★ ★ ★ ★ ★
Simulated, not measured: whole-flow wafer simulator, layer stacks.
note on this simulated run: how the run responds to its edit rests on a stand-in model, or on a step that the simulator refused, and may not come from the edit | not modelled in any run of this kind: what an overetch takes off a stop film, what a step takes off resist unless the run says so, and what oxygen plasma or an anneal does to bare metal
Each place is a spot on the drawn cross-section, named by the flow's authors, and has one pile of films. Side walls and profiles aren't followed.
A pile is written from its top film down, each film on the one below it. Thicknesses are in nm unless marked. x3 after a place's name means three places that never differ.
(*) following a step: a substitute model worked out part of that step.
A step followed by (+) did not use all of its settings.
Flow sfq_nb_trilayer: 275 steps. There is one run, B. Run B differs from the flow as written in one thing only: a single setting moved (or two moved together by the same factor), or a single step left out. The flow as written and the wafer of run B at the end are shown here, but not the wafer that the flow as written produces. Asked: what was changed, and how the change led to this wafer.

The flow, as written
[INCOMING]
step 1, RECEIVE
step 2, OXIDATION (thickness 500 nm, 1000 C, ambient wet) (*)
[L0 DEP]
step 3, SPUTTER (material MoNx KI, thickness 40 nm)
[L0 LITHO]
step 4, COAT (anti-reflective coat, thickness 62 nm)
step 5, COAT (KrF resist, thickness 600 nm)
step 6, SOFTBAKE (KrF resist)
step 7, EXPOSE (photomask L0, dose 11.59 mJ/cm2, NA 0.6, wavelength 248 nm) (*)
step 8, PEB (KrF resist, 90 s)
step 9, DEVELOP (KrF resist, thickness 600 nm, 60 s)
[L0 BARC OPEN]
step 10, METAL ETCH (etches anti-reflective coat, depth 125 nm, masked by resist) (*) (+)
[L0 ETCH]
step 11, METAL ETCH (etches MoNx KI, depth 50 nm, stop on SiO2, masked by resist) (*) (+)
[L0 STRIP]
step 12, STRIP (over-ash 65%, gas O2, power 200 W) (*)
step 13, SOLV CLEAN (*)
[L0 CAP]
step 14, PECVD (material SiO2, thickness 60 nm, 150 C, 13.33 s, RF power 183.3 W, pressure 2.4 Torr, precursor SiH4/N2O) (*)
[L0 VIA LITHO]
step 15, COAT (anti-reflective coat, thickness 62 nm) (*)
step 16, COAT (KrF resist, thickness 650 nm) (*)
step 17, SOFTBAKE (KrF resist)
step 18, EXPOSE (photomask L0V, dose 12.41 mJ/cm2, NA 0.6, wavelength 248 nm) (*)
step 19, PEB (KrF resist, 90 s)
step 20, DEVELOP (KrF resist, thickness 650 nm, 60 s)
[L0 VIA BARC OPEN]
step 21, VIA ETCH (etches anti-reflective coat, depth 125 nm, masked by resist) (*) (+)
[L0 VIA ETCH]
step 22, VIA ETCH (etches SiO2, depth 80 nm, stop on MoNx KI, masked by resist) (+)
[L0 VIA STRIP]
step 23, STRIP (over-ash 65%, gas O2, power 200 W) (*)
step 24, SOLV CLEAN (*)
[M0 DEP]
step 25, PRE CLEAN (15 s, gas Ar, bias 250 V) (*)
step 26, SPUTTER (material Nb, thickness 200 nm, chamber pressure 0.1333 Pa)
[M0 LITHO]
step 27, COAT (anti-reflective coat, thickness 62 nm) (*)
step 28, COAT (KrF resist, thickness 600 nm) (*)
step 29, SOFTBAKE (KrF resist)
★ ★ ★ ★ ★

_Work order:_ Extract the lines of the preceding material that run from the line with "A pile is written" through the line with "A step followed", inclusive, reproducing them exactly and adding nothing.

_Reply:_
A pile is written from its top film down, each film on the one below it. Thicknesses are in nm unless marked. x3 after a place's name means three places that never differ.
(*) following a step: a substitute model worked out part of that step.
A step followed by (+) did not use all of its settings.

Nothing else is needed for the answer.